ACTIVITY
Make an exact copy of the lines starting at the top of the listing below and ending at the line that contains "the authors' place", inclusive.

DATA SUPPLIED
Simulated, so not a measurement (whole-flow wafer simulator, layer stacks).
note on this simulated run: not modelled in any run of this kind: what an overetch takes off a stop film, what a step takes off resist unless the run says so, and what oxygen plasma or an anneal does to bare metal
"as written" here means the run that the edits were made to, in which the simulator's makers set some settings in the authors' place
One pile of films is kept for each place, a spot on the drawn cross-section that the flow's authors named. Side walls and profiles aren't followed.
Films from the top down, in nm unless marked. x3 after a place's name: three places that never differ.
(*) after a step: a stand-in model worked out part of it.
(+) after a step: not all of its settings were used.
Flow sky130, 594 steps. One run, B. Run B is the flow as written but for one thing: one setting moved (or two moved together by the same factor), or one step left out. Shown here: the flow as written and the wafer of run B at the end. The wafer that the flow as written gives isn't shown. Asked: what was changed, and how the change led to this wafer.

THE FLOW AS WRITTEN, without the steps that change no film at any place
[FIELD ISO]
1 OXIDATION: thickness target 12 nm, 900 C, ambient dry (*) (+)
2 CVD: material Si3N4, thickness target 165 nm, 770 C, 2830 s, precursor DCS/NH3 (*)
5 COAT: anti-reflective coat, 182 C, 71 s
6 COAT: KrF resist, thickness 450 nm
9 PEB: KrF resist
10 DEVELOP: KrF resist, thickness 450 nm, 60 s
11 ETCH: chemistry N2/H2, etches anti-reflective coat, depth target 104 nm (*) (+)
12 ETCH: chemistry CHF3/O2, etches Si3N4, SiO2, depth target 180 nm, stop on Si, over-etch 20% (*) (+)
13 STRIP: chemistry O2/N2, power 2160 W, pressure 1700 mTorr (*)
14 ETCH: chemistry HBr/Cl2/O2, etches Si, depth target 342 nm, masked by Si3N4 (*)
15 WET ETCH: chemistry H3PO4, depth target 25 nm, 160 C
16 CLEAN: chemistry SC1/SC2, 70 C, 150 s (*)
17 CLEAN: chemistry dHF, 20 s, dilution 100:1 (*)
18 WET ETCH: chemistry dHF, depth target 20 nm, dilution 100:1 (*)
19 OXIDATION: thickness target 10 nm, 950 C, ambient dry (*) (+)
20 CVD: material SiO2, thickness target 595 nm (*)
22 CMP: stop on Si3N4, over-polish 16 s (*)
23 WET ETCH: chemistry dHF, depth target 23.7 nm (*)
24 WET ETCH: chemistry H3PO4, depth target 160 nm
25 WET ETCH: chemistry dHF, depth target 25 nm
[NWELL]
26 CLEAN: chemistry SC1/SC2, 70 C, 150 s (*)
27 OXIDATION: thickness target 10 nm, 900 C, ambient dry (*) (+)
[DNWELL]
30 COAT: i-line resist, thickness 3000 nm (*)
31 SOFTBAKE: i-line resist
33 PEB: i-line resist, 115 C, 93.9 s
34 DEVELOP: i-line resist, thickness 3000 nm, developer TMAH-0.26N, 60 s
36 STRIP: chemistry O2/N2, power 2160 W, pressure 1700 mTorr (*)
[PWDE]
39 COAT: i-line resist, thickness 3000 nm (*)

WRITTEN REPLY
Simulated, so not a measurement (whole-flow wafer simulator, layer stacks).
note on this simulated run: not modelled in any run of this kind: what an overetch takes off a stop film, what a step takes off resist unless the run says so, and what oxygen plasma or an anneal does to bare metal
"as written" here means the run that the edits were made to, in which the simulator's makers set some settings in the authors' place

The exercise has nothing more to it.